= EXTRACTED RECORDS =
--

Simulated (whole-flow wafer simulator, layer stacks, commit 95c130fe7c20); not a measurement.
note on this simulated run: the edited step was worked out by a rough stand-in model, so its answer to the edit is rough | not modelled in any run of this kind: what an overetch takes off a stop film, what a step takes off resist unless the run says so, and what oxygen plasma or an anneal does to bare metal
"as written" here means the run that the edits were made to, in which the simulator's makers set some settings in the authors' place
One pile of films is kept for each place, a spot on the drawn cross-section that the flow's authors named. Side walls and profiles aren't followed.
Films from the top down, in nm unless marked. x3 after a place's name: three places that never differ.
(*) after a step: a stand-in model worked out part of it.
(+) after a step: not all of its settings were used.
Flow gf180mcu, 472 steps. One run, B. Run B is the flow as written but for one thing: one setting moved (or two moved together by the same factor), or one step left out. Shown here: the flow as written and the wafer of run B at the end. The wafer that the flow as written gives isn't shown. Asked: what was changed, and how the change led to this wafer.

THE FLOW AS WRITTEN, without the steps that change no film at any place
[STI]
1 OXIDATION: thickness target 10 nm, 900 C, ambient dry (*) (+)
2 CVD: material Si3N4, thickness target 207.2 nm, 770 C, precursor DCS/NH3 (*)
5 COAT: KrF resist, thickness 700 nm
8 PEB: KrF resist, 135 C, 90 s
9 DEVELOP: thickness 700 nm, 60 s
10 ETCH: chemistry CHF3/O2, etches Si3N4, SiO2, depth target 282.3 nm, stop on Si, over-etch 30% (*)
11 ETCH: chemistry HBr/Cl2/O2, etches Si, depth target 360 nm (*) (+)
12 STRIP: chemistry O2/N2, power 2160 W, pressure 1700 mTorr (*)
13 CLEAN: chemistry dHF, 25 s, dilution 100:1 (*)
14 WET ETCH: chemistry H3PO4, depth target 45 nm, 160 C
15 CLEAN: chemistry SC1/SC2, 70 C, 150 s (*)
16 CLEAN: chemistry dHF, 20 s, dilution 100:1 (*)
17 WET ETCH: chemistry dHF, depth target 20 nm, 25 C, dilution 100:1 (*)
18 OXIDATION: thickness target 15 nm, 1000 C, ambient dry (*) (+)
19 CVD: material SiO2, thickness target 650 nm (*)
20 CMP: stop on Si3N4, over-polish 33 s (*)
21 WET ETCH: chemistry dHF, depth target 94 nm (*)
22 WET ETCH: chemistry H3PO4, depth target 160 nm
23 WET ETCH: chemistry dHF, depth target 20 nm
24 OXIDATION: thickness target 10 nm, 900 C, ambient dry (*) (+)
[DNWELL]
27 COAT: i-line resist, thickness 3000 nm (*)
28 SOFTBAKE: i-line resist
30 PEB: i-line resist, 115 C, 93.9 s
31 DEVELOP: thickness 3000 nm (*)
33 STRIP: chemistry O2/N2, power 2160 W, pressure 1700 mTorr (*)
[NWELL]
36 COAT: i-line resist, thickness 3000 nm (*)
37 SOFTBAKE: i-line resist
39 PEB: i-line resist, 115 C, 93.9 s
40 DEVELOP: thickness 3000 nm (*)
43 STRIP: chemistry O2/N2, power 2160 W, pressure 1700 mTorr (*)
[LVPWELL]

--

= REQUIREMENT =
In the entries above, find the line with "28 SOFTBAKE: i-line resist" and the line with "43 STRIP: chemistry", then restate word for word both of them and every line between, with nothing more.

= WRITTEN ANSWER =
28 SOFTBAKE: i-line resist
30 PEB: i-line resist, 115 C, 93.9 s
31 DEVELOP: thickness 3000 nm (*)
33 STRIP: chemistry O2/N2, power 2160 W, pressure 1700 mTorr (*)
[NWELL]
36 COAT: i-line resist, thickness 3000 nm (*)
37 SOFTBAKE: i-line resist
39 PEB: i-line resist, 115 C, 93.9 s
40 DEVELOP: thickness 3000 nm (*)
43 STRIP: chemistry O2/N2, power 2160 W, pressure 1700 mTorr (*)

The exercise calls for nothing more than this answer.